(Beginning of Material shown)

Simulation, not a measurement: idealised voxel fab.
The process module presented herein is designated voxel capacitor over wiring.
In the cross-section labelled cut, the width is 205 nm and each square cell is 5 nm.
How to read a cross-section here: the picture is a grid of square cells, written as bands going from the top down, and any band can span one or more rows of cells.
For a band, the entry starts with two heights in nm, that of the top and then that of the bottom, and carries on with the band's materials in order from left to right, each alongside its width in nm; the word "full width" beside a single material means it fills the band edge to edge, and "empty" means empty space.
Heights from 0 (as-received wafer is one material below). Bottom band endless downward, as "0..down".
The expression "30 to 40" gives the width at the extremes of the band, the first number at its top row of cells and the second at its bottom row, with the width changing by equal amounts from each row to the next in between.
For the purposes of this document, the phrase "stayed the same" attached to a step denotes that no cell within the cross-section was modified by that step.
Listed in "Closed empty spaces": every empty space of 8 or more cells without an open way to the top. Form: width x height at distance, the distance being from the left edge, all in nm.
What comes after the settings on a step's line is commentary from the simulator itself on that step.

(End of Material shown)

Exercise:
Output every record exactly as written, with nothing dropped.

Worked solution:
Simulation, not a measurement: idealised voxel fab.
The process module presented herein is designated voxel capacitor over wiring.
In the cross-section labelled cut, the width is 205 nm and each square cell is 5 nm.
How to read a cross-section here: the picture is a grid of square cells, written as bands going from the top down, and any band can span one or more rows of cells.
For a band, the entry starts with two heights in nm, that of the top and then that of the bottom, and carries on with the band's materials in order from left to right, each alongside its width in nm; the word "full width" beside a single material means it fills the band edge to edge, and "empty" means empty space.
Heights from 0 (as-received wafer is one material below). Bottom band endless downward, as "0..down".
The expression "30 to 40" gives the width at the extremes of the band, the first number at its top row of cells and the second at its bottom row, with the width changing by equal amounts from each row to the next in between.
For the purposes of this document, the phrase "stayed the same" attached to a step denotes that no cell within the cross-section was modified by that step.
Listed in "Closed empty spaces": every empty space of 8 or more cells without an open way to the top. Form: width x height at distance, the distance being from the left edge, all in nm.
What comes after the settings on a step's line is commentary from the simulator itself on that step.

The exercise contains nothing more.